• STORED DATA:
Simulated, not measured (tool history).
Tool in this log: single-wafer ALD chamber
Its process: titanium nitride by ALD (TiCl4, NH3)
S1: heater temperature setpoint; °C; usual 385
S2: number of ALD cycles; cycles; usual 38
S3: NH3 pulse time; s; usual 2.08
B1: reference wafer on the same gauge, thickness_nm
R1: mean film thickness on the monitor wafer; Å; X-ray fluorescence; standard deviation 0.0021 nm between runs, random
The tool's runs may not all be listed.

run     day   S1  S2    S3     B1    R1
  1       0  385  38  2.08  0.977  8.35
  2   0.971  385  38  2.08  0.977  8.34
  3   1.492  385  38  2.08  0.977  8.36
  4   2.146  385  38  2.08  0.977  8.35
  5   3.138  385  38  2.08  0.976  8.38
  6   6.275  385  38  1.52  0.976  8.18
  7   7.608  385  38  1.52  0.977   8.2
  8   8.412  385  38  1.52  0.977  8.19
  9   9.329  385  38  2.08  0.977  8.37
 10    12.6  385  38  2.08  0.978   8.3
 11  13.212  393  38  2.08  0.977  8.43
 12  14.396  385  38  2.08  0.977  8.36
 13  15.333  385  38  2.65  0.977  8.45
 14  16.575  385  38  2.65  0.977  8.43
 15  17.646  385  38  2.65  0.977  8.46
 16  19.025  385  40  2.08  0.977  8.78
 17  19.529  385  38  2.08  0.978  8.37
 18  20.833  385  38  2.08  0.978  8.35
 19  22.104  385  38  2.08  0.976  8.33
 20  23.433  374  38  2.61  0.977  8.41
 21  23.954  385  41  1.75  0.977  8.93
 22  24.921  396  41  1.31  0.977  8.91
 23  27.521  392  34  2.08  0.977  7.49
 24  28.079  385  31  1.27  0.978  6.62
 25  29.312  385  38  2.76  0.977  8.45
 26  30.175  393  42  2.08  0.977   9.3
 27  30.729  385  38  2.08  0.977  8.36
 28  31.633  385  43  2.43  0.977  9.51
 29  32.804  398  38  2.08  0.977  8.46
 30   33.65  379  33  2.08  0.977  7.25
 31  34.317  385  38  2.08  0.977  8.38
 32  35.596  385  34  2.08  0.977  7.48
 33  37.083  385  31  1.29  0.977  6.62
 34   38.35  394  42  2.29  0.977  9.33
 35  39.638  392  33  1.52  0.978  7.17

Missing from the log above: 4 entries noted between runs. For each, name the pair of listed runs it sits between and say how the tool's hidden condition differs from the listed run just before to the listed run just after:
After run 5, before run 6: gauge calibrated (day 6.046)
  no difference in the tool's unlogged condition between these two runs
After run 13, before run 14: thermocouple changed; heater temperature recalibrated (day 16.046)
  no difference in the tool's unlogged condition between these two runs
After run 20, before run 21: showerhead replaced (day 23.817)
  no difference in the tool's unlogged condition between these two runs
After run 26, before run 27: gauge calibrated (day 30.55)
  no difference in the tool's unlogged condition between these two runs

• REQUIREMENT: From the beginning of the listing above down to the line with "B1: reference wafer", every line should be restated exactly.

• TASK SOLUTION:
Simulated, not measured (tool history).
Tool in this log: single-wafer ALD chamber
Its process: titanium nitride by ALD (TiCl4, NH3)
S1: heater temperature setpoint; °C; usual 385
S2: number of ALD cycles; cycles; usual 38
S3: NH3 pulse time; s; usual 2.08
B1: reference wafer on the same gauge, thickness_nm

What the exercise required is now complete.